- Requirement -
All that should come back is the lines of the data below from the one containing "Q: Never mind" to the one containing "Prompt: State the", inclusive, exactly as they stand.

- Supplied information -
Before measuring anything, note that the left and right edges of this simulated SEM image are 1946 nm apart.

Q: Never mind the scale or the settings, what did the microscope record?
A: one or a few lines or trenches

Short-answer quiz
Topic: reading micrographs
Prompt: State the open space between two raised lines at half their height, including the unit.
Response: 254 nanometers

- Written solution -
Q: Never mind the scale or the settings, what did the microscope record?
A: one or a few lines or trenches

Short-answer quiz
Topic: reading micrographs
Prompt: State the open space between two raised lines at half their height, including the unit.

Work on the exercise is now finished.